Where the material below has a line containing "SiCN_of_BEOL_M14_DEP_53.thk_nm (the simulator's", start repeating exactly, and keep going through the line containing "L086.2 | pecvd-04, 2", with no other lines.

════════

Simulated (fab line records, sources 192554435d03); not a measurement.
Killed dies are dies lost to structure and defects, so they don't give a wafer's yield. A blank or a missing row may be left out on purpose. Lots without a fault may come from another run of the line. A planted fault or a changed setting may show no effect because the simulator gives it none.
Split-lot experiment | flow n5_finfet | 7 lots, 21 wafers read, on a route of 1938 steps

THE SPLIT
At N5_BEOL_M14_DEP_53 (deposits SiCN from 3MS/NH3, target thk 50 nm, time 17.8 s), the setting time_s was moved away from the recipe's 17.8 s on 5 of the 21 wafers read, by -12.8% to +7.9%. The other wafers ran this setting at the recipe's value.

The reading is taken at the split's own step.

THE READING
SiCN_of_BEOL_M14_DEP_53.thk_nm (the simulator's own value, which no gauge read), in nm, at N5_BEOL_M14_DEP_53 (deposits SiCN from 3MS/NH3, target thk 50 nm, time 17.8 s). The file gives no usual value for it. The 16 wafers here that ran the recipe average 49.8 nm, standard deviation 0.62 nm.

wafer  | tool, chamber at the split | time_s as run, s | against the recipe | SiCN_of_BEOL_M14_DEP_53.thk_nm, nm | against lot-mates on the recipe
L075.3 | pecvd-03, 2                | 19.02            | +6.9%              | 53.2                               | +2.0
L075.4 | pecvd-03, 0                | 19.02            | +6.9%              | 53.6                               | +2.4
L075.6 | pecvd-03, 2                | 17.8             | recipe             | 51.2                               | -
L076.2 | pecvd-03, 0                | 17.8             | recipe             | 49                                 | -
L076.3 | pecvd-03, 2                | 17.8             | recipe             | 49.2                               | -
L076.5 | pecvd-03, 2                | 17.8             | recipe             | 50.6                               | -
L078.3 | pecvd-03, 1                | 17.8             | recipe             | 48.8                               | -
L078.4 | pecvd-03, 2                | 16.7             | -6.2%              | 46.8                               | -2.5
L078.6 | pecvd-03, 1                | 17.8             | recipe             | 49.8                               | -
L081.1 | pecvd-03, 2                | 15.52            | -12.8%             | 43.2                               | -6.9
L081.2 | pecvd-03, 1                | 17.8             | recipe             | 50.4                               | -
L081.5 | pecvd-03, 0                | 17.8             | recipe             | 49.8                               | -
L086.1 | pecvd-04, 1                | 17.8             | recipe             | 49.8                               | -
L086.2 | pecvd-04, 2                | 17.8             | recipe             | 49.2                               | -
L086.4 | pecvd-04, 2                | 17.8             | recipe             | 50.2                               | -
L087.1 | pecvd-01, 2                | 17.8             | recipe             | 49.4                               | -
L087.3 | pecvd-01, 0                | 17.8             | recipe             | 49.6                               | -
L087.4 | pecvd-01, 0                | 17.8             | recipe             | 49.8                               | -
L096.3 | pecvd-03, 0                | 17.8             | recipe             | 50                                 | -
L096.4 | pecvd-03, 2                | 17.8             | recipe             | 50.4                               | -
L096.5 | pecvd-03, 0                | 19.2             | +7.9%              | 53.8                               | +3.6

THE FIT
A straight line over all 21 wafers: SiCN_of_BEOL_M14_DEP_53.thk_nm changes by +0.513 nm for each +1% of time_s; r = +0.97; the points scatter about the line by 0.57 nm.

════════

* _Result_
SiCN_of_BEOL_M14_DEP_53.thk_nm (the simulator's own value, which no gauge read), in nm, at N5_BEOL_M14_DEP_53 (deposits SiCN from 3MS/NH3, target thk 50 nm, time 17.8 s). The file gives no usual value for it. The 16 wafers here that ran the recipe average 49.8 nm, standard deviation 0.62 nm.

wafer  | tool, chamber at the split | time_s as run, s | against the recipe | SiCN_of_BEOL_M14_DEP_53.thk_nm, nm | against lot-mates on the recipe
L075.3 | pecvd-03, 2                | 19.02            | +6.9%              | 53.2                               | +2.0
L075.4 | pecvd-03, 0                | 19.02            | +6.9%              | 53.6                               | +2.4
L075.6 | pecvd-03, 2                | 17.8             | recipe             | 51.2                               | -
L076.2 | pecvd-03, 0                | 17.8             | recipe             | 49                                 | -
L076.3 | pecvd-03, 2                | 17.8             | recipe             | 49.2                               | -
L076.5 | pecvd-03, 2                | 17.8             | recipe             | 50.6                               | -
L078.3 | pecvd-03, 1                | 17.8             | recipe             | 48.8                               | -
L078.4 | pecvd-03, 2                | 16.7             | -6.2%              | 46.8                               | -2.5
L078.6 | pecvd-03, 1                | 17.8             | recipe             | 49.8                               | -
L081.1 | pecvd-03, 2                | 15.52            | -12.8%             | 43.2                               | -6.9
L081.2 | pecvd-03, 1                | 17.8             | recipe             | 50.4                               | -
L081.5 | pecvd-03, 0                | 17.8             | recipe             | 49.8                               | -
L086.1 | pecvd-04, 1                | 17.8             | recipe             | 49.8                               | -
L086.2 | pecvd-04, 2                | 17.8             | recipe             | 49.2                               | -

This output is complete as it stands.